* [BRIEF] The entries below are to be returned exactly. Include all of them.

┌──
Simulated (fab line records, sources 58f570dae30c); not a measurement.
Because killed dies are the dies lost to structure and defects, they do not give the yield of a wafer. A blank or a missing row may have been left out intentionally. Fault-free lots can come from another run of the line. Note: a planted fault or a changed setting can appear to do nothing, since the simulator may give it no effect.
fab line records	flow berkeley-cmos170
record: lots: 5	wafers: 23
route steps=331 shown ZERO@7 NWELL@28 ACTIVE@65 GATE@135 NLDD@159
└──

* [WRITTEN RESPONSE]
Simulated (fab line records, sources 58f570dae30c); not a measurement.
Because killed dies are the dies lost to structure and defects, they do not give the yield of a wafer. A blank or a missing row may have been left out intentionally. Fault-free lots can come from another run of the line. Note: a planted fault or a changed setting can appear to do nothing, since the simulator may give it no effect.
fab line records	flow berkeley-cmos170
record: lots: 5	wafers: 23
route steps=331 shown ZERO@7 NWELL@28 ACTIVE@65 GATE@135 NLDD@159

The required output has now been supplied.